[Work request]:
Verbatim transcription of the listing is needed.

+ + +

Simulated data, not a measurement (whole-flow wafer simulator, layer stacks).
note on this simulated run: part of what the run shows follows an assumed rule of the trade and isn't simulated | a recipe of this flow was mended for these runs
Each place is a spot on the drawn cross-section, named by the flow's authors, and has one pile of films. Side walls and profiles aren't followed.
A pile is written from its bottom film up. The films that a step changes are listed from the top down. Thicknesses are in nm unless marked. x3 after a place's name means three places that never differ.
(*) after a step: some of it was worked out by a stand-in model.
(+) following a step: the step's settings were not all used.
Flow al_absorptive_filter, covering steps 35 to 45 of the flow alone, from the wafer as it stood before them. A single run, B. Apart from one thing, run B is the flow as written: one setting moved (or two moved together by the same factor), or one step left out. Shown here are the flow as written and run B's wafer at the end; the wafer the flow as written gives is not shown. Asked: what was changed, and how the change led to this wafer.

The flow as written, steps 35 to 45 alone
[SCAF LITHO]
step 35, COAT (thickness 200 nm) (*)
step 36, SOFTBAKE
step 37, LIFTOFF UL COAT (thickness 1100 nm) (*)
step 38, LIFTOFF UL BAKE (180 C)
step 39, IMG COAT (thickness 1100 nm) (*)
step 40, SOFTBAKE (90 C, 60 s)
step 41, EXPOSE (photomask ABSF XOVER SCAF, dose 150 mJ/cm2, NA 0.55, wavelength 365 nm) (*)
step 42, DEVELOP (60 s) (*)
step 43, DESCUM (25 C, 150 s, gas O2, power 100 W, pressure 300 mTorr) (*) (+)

+ + +

[Exercise answer]:
Simulated data, not a measurement (whole-flow wafer simulator, layer stacks).
note on this simulated run: part of what the run shows follows an assumed rule of the trade and isn't simulated | a recipe of this flow was mended for these runs
Each place is a spot on the drawn cross-section, named by the flow's authors, and has one pile of films. Side walls and profiles aren't followed.
A pile is written from its bottom film up. The films that a step changes are listed from the top down. Thicknesses are in nm unless marked. x3 after a place's name means three places that never differ.
(*) after a step: some of it was worked out by a stand-in model.
(+) following a step: the step's settings were not all used.
Flow al_absorptive_filter, covering steps 35 to 45 of the flow alone, from the wafer as it stood before them. A single run, B. Apart from one thing, run B is the flow as written: one setting moved (or two moved together by the same factor), or one step left out. Shown here are the flow as written and run B's wafer at the end; the wafer the flow as written gives is not shown. Asked: what was changed, and how the change led to this wafer.

The flow as written, steps 35 to 45 alone
[SCAF LITHO]
step 35, COAT (thickness 200 nm) (*)
step 36, SOFTBAKE
step 37, LIFTOFF UL COAT (thickness 1100 nm) (*)
step 38, LIFTOFF UL BAKE (180 C)
step 39, IMG COAT (thickness 1100 nm) (*)
step 40, SOFTBAKE (90 C, 60 s)
step 41, EXPOSE (photomask ABSF XOVER SCAF, dose 150 mJ/cm2, NA 0.55, wavelength 365 nm) (*)
step 42, DEVELOP (60 s) (*)
step 43, DESCUM (25 C, 150 s, gas O2, power 100 W, pressure 300 mTorr) (*) (+)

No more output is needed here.